● **Work instruction**
Start with the first line of the records below. Output each line exactly, ending with the one that contains "On 3 of the".

● **Supplied entries**
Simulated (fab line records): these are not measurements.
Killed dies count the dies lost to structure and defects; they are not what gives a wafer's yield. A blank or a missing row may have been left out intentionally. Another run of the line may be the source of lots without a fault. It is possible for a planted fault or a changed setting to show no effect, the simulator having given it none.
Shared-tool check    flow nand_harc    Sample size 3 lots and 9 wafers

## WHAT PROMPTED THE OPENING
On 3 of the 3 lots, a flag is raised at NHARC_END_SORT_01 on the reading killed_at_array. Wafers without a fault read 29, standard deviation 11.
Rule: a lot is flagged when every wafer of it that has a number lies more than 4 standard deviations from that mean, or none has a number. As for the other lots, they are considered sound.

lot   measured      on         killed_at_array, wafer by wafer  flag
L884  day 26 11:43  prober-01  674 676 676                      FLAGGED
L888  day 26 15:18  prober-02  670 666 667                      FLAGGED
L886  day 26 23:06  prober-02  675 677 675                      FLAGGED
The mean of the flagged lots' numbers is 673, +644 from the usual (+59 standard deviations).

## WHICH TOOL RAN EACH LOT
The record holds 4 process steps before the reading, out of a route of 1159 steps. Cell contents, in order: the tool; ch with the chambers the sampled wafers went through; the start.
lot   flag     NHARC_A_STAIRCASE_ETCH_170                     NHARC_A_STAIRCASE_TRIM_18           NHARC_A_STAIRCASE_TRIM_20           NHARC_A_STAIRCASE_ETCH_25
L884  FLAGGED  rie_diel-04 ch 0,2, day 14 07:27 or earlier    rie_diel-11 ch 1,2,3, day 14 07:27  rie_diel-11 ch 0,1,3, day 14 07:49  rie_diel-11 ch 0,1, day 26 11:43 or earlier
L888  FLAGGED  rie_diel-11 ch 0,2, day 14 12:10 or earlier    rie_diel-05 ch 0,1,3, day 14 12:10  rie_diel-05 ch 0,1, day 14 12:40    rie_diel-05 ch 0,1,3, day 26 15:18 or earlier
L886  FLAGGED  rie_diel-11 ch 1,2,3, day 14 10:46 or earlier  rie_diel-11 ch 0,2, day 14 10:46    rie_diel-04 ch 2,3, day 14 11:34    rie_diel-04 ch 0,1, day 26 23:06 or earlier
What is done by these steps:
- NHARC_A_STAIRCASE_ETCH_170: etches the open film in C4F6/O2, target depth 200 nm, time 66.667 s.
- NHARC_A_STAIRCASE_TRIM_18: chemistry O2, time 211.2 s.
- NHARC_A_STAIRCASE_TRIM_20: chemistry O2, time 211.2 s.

● **Answer space**
Simulated (fab line records): these are not measurements.
Killed dies count the dies lost to structure and defects; they are not what gives a wafer's yield. A blank or a missing row may have been left out intentionally. Another run of the line may be the source of lots without a fault. It is possible for a planted fault or a changed setting to show no effect, the simulator having given it none.
Shared-tool check    flow nand_harc    Sample size 3 lots and 9 wafers

## WHAT PROMPTED THE OPENING
On 3 of the 3 lots, a flag is raised at NHARC_END_SORT_01 on the reading killed_at_array. Wafers without a fault read 29, standard deviation 11.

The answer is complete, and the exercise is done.